**Dataset extract**
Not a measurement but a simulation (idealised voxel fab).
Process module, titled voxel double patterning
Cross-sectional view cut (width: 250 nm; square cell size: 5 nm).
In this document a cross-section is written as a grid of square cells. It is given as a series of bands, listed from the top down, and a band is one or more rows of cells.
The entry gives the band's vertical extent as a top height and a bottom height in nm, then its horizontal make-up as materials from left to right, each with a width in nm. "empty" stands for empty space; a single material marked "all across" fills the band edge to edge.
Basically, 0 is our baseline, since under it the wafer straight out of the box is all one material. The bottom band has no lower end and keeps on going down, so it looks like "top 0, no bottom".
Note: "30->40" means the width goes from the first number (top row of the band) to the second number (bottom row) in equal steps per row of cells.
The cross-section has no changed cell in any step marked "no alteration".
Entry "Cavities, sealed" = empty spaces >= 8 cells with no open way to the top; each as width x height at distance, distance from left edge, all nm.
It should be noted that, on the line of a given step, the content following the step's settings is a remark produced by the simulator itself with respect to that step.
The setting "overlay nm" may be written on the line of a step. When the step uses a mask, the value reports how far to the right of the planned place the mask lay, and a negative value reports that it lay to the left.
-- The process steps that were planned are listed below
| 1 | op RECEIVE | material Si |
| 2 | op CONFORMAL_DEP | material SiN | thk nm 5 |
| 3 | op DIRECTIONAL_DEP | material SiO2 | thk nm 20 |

**Work item**
In the listing above, find the line with "Cross-sectional view cut" and the line with "The entry gives"; output exactly those lines and all lines between them.

**Exercise solution**
Cross-sectional view cut (width: 250 nm; square cell size: 5 nm).
In this document a cross-section is written as a grid of square cells. It is given as a series of bands, listed from the top down, and a band is one or more rows of cells.
The entry gives the band's vertical extent as a top height and a bottom height in nm, then its horizontal make-up as materials from left to right, each with a width in nm. "empty" stands for empty space; a single material marked "all across" fills the band edge to edge.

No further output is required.